ACTIVITY
Write each line again exactly as it is, from the opening line of the records below through the one containing "Unit ........... nanometers", and add nothing.

INFORMATION PROVIDED
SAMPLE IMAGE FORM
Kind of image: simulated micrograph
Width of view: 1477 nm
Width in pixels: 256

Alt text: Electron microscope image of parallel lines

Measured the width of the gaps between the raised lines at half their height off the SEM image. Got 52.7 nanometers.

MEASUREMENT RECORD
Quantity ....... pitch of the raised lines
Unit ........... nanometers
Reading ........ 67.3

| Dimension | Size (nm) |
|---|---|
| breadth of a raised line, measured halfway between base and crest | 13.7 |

TASK ANSWER
SAMPLE IMAGE FORM
Kind of image: simulated micrograph
Width of view: 1477 nm
Width in pixels: 256

Alt text: Electron microscope image of parallel lines

Measured the width of the gaps between the raised lines at half their height off the SEM image. Got 52.7 nanometers.

MEASUREMENT RECORD
Quantity ....... pitch of the raised lines
Unit ........... nanometers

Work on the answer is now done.